### Exercise
Once the line containing "Could you tell" is found in the entries below, restate it and each following line word for word, stopping after the line containing "Return the sizes".

### Extracted information
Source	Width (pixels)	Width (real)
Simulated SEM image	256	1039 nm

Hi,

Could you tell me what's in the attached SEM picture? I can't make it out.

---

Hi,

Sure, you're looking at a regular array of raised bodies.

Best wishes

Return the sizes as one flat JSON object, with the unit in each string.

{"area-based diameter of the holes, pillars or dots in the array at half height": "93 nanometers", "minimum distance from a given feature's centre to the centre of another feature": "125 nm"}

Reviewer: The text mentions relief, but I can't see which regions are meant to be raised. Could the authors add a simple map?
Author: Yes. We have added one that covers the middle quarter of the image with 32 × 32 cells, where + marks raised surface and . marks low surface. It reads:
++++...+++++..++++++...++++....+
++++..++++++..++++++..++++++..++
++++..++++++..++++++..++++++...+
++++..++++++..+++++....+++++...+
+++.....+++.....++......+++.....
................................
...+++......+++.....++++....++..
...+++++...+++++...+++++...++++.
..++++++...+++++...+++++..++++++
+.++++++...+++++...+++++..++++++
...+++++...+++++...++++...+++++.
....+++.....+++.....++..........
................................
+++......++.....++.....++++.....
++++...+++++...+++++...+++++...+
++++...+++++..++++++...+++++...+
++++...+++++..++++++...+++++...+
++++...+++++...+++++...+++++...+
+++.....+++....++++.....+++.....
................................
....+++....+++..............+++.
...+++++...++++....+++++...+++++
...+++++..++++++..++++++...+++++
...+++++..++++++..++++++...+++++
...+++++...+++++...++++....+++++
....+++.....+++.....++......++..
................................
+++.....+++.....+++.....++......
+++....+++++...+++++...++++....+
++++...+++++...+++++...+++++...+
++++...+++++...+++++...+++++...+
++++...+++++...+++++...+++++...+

### Answer space
Could you tell me what's in the attached SEM picture? I can't make it out.

---

Hi,

Sure, you're looking at a regular array of raised bodies.

Best wishes

Return the sizes as one flat JSON object, with the unit in each string.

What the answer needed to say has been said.